## Task item
Would you write the data out once more, exactly as it is?

Start of Data provided

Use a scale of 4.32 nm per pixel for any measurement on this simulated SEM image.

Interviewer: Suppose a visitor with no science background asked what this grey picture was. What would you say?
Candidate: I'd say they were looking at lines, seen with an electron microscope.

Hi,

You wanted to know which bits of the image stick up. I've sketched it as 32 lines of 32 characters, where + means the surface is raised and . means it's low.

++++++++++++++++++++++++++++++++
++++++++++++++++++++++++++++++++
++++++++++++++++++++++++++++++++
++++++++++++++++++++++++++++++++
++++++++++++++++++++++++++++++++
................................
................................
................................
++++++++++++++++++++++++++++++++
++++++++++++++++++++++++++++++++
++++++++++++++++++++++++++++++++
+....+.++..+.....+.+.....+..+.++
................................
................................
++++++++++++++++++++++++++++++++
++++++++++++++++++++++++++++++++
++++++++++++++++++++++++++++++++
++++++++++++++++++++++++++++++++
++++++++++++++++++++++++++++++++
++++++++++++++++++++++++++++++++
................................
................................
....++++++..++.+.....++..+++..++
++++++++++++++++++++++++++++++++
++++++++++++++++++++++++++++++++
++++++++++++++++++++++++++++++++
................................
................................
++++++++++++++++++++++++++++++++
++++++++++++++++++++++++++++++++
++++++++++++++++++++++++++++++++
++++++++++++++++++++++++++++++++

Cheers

End of Data provided

## Written response
Use a scale of 4.32 nm per pixel for any measurement on this simulated SEM image.

Interviewer: Suppose a visitor with no science background asked what this grey picture was. What would you say?
Candidate: I'd say they were looking at lines, seen with an electron microscope.

Hi,

You wanted to know which bits of the image stick up. I've sketched it as 32 lines of 32 characters, where + means the surface is raised and . means it's low.

++++++++++++++++++++++++++++++++
++++++++++++++++++++++++++++++++
++++++++++++++++++++++++++++++++
++++++++++++++++++++++++++++++++
++++++++++++++++++++++++++++++++
................................
................................
................................
++++++++++++++++++++++++++++++++
++++++++++++++++++++++++++++++++
++++++++++++++++++++++++++++++++
+....+.++..+.....+.+.....+..+.++
................................
................................
++++++++++++++++++++++++++++++++
++++++++++++++++++++++++++++++++
++++++++++++++++++++++++++++++++
++++++++++++++++++++++++++++++++
++++++++++++++++++++++++++++++++
++++++++++++++++++++++++++++++++
................................
................................
....++++++..++.+.....++..+++..++
++++++++++++++++++++++++++++++++
++++++++++++++++++++++++++++++++
++++++++++++++++++++++++++++++++
................................
................................
++++++++++++++++++++++++++++++++
++++++++++++++++++++++++++++++++
++++++++++++++++++++++++++++++++
++++++++++++++++++++++++++++++++

Cheers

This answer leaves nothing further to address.